Top of Data

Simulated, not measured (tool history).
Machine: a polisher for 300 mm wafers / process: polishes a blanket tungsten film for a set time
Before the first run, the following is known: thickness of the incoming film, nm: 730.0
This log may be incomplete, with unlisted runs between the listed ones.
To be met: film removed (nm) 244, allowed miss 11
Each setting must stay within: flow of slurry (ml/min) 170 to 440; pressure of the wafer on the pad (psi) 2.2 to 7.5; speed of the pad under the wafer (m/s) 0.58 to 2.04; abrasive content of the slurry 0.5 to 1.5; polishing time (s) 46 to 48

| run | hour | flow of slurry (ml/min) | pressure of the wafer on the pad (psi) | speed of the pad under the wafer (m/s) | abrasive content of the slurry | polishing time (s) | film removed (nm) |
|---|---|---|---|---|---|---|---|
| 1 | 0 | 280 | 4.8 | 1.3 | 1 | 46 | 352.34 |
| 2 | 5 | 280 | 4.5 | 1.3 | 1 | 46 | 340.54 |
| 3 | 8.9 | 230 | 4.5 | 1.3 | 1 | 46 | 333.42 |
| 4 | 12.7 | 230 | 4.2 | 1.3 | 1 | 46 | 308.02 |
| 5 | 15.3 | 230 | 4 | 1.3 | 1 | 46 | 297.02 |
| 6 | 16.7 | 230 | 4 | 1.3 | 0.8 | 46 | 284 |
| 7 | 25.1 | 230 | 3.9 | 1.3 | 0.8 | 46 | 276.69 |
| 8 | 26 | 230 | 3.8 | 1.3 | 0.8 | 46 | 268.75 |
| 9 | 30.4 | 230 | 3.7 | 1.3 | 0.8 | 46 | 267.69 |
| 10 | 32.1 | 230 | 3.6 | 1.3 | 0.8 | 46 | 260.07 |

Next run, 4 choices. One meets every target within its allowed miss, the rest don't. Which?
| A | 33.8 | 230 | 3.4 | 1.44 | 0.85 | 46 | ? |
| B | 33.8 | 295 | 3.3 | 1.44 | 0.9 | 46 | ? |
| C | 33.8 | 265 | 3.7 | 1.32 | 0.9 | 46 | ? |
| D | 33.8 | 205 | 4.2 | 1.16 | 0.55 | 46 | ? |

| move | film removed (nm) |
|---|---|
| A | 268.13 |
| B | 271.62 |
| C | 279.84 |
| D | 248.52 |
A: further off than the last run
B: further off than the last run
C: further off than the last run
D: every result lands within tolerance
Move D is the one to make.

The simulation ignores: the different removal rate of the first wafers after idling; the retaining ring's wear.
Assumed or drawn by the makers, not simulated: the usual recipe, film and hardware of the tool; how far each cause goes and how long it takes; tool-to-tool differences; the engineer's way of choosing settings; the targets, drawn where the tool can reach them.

Bottom of Data

## Requirement
Above are the records. Copy the lines beginning at the one that has "46 | 267.69 |" and ending with the one that has "The simulation ignores: the", unchanged.

## Problem solution
| 9 | 30.4 | 230 | 3.7 | 1.3 | 0.8 | 46 | 267.69 |
| 10 | 32.1 | 230 | 3.6 | 1.3 | 0.8 | 46 | 260.07 |

Next run, 4 choices. One meets every target within its allowed miss, the rest don't. Which?
| A | 33.8 | 230 | 3.4 | 1.44 | 0.85 | 46 | ? |
| B | 33.8 | 295 | 3.3 | 1.44 | 0.9 | 46 | ? |
| C | 33.8 | 265 | 3.7 | 1.32 | 0.9 | 46 | ? |
| D | 33.8 | 205 | 4.2 | 1.16 | 0.55 | 46 | ? |

| move | film removed (nm) |
|---|---|
| A | 268.13 |
| B | 271.62 |
| C | 279.84 |
| D | 248.52 |
A: further off than the last run
B: further off than the last run
C: further off than the last run
D: every result lands within tolerance
Move D is the one to make.

The simulation ignores: the different removal rate of the first wafers after idling; the retaining ring's wear.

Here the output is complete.